EXERCISE: Transcribe all of the records precisely as they are presented.

[Start of section]

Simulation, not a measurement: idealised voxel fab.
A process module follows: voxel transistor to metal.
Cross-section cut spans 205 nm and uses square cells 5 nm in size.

[End of section]

EXERCISE RESULT:
Simulation, not a measurement: idealised voxel fab.
A process module follows: voxel transistor to metal.
Cross-section cut spans 205 nm and uses square cells 5 nm in size.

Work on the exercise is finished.